-- EXTRACTED MATERIAL --
────
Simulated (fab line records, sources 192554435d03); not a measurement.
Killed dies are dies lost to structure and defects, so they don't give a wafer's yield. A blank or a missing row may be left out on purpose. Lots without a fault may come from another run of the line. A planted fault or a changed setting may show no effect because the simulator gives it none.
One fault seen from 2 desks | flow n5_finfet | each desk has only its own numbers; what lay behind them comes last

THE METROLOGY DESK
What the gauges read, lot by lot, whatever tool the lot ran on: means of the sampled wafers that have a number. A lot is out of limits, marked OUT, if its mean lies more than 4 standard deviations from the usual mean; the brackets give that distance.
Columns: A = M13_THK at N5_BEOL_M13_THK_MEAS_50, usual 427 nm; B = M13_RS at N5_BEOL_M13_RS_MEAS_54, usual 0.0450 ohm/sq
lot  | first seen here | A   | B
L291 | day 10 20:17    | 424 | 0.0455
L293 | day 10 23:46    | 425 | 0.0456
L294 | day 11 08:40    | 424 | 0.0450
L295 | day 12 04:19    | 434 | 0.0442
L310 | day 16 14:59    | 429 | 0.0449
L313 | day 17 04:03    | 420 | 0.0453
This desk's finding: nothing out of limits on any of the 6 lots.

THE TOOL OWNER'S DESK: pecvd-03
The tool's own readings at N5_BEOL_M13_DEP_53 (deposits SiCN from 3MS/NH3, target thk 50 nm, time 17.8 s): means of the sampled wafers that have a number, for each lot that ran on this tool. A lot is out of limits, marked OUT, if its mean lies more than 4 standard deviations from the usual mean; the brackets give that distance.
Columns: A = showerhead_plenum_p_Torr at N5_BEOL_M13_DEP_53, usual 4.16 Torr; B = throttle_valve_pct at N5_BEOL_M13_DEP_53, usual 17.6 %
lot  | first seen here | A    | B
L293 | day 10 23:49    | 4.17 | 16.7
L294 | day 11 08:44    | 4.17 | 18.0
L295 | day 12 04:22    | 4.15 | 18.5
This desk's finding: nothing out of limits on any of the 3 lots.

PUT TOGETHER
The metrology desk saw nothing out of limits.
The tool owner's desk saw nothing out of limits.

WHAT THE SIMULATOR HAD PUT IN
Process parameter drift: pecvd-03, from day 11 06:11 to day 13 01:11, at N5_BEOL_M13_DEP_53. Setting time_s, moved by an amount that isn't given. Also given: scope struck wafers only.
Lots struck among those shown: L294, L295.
────

-- REQUIRED ACTION --
The required answer is the exact run of lines above starting at the line with "L293 | day 10 23:46" and ending at the line with "Process parameter drift: pecvd-03, from", with both ends present.

-- WRITTEN RESPONSE --
L293 | day 10 23:46    | 425 | 0.0456
L294 | day 11 08:40    | 424 | 0.0450
L295 | day 12 04:19    | 434 | 0.0442
L310 | day 16 14:59    | 429 | 0.0449
L313 | day 17 04:03    | 420 | 0.0453
This desk's finding: nothing out of limits on any of the 6 lots.

THE TOOL OWNER'S DESK: pecvd-03
The tool's own readings at N5_BEOL_M13_DEP_53 (deposits SiCN from 3MS/NH3, target thk 50 nm, time 17.8 s): means of the sampled wafers that have a number, for each lot that ran on this tool. A lot is out of limits, marked OUT, if its mean lies more than 4 standard deviations from the usual mean; the brackets give that distance.
Columns: A = showerhead_plenum_p_Torr at N5_BEOL_M13_DEP_53, usual 4.16 Torr; B = throttle_valve_pct at N5_BEOL_M13_DEP_53, usual 17.6 %
lot  | first seen here | A    | B
L293 | day 10 23:49    | 4.17 | 16.7
L294 | day 11 08:44    | 4.17 | 18.0
L295 | day 12 04:22    | 4.15 | 18.5
This desk's finding: nothing out of limits on any of the 3 lots.

PUT TOGETHER
The metrology desk saw nothing out of limits.
The tool owner's desk saw nothing out of limits.

WHAT THE SIMULATOR HAD PUT IN
Process parameter drift: pecvd-03, from day 11 06:11 to day 13 01:11, at N5_BEOL_M13_DEP_53. Setting time_s, moved by an amount that isn't given. Also given: scope struck wafers only.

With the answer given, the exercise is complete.